**DATASET**
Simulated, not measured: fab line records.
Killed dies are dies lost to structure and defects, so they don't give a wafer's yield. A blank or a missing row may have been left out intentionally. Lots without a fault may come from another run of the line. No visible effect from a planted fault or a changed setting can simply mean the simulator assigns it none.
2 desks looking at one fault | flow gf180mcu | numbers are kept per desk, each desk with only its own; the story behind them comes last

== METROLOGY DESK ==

**WORK INSTRUCTION**
Output the entire listing above without leaving out or altering anything.

**TASK RESULT**
Simulated, not measured: fab line records.
Killed dies are dies lost to structure and defects, so they don't give a wafer's yield. A blank or a missing row may have been left out intentionally. Lots without a fault may come from another run of the line. No visible effect from a planted fault or a changed setting can simply mean the simulator assigns it none.
2 desks looking at one fault | flow gf180mcu | numbers are kept per desk, each desk with only its own; the story behind them comes last

== METROLOGY DESK ==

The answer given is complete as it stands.